# ACTIVITY
The records appear below. Copy each one exactly.

Segment Start: DATA

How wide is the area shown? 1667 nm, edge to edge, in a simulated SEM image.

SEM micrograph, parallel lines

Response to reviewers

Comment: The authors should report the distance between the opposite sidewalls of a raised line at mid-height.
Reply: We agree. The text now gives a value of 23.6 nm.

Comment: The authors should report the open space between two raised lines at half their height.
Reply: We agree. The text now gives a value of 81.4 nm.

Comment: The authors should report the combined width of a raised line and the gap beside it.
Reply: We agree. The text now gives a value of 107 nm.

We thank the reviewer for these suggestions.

Segment End: DATA

# EXERCISE SOLUTION
How wide is the area shown? 1667 nm, edge to edge, in a simulated SEM image.

SEM micrograph, parallel lines

Response to reviewers

Comment: The authors should report the distance between the opposite sidewalls of a raised line at mid-height.
Reply: We agree. The text now gives a value of 23.6 nm.

Comment: The authors should report the open space between two raised lines at half their height.
Reply: We agree. The text now gives a value of 81.4 nm.

Comment: The authors should report the combined width of a raised line and the gap beside it.
Reply: We agree. The text now gives a value of 107 nm.

We thank the reviewer for these suggestions.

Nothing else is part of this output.